#### [Data extracts]
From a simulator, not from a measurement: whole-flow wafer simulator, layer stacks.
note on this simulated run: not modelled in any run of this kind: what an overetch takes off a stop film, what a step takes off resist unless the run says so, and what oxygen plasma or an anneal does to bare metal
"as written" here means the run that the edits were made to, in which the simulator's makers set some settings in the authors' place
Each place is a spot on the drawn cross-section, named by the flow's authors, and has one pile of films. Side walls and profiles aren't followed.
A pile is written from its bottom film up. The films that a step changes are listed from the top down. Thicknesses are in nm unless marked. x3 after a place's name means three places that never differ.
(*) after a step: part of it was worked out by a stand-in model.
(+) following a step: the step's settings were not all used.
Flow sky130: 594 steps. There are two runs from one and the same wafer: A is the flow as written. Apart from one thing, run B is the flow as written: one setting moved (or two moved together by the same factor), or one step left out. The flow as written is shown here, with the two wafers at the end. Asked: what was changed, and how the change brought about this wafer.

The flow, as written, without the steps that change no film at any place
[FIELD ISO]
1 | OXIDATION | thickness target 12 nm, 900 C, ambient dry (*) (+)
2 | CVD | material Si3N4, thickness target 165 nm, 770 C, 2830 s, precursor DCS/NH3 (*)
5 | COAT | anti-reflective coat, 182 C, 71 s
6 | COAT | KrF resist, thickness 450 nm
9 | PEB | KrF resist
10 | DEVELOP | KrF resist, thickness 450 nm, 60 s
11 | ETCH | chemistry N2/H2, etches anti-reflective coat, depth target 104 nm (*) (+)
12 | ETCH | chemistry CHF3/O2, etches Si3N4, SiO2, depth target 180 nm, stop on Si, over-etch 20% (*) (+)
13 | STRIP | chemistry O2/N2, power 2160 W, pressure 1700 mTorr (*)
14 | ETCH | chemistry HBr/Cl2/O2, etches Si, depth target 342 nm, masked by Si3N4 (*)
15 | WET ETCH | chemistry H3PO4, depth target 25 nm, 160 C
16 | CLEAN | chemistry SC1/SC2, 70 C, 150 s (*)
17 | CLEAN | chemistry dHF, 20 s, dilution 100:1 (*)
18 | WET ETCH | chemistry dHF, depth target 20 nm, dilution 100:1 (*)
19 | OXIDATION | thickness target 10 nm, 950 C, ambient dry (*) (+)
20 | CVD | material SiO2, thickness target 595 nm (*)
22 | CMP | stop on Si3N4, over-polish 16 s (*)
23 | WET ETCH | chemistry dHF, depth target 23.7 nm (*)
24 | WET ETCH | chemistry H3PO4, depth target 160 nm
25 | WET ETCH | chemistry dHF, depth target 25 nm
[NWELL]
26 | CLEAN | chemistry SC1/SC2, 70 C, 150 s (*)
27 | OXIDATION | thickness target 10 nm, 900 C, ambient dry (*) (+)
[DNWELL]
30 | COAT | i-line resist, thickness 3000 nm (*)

#### [Brief]
Go through the listing above and write out exactly the lines starting with the one holding "the authors' place" and running through the one holding "[FIELD ISO]", ends included, and no others.

#### [Your response]
"as written" here means the run that the edits were made to, in which the simulator's makers set some settings in the authors' place
Each place is a spot on the drawn cross-section, named by the flow's authors, and has one pile of films. Side walls and profiles aren't followed.
A pile is written from its bottom film up. The films that a step changes are listed from the top down. Thicknesses are in nm unless marked. x3 after a place's name means three places that never differ.
(*) after a step: part of it was worked out by a stand-in model.
(+) following a step: the step's settings were not all used.
Flow sky130: 594 steps. There are two runs from one and the same wafer: A is the flow as written. Apart from one thing, run B is the flow as written: one setting moved (or two moved together by the same factor), or one step left out. The flow as written is shown here, with the two wafers at the end. Asked: what was changed, and how the change brought about this wafer.

The flow, as written, without the steps that change no film at any place
[FIELD ISO]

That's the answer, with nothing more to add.